▸ **Assigned task**: Below is a block of entries; repeat exactly the lines starting at the line that contains "At a distance" and ending at the line that contains "of the picture)", both included.

--- START ---

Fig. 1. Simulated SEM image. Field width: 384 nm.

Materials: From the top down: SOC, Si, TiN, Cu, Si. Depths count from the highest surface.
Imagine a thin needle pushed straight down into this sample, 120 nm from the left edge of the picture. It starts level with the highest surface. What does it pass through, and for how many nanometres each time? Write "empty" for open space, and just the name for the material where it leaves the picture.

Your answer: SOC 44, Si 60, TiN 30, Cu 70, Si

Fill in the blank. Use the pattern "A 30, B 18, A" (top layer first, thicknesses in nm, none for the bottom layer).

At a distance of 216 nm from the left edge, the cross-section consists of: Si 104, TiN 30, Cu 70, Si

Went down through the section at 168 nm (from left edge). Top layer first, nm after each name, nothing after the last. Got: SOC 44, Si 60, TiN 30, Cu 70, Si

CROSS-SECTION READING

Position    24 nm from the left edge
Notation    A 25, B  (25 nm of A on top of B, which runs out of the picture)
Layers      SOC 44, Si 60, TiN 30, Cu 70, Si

--- END ---

▸ **Exercise answer**:
At a distance of 216 nm from the left edge, the cross-section consists of: Si 104, TiN 30, Cu 70, Si

Went down through the section at 168 nm (from left edge). Top layer first, nm after each name, nothing after the last. Got: SOC 44, Si 60, TiN 30, Cu 70, Si

CROSS-SECTION READING

Position    24 nm from the left edge
Notation    A 25, B  (25 nm of A on top of B, which runs out of the picture)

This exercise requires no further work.